WORK ORDER:
The entries below contain a stretch that opens with the line containing "Tools: dual-frequency dielectric" and closes with the line containing "C1: hours since the last wet clean"; set down that stretch exactly, both ends included, and nothing else.

RECORD EXTRACTS:
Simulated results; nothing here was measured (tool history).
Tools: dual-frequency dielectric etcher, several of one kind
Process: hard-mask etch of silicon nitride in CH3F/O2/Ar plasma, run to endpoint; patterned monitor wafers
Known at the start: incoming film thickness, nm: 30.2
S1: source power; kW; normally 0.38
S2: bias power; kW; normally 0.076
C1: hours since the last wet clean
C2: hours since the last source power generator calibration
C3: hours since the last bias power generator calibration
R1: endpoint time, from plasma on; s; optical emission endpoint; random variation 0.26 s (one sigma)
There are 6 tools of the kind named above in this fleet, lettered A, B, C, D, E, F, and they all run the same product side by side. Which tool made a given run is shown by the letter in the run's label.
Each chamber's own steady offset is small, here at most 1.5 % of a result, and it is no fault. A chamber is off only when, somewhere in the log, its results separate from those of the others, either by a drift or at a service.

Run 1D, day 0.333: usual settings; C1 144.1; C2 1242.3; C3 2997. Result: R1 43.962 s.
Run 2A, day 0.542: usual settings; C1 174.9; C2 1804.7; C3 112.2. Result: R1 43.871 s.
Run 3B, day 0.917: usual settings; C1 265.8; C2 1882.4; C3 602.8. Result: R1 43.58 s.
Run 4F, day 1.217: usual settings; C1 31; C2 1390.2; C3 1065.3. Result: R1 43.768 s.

YOUR SOLUTION:
Tools: dual-frequency dielectric etcher, several of one kind
Process: hard-mask etch of silicon nitride in CH3F/O2/Ar plasma, run to endpoint; patterned monitor wafers
Known at the start: incoming film thickness, nm: 30.2
S1: source power; kW; normally 0.38
S2: bias power; kW; normally 0.076
C1: hours since the last wet clean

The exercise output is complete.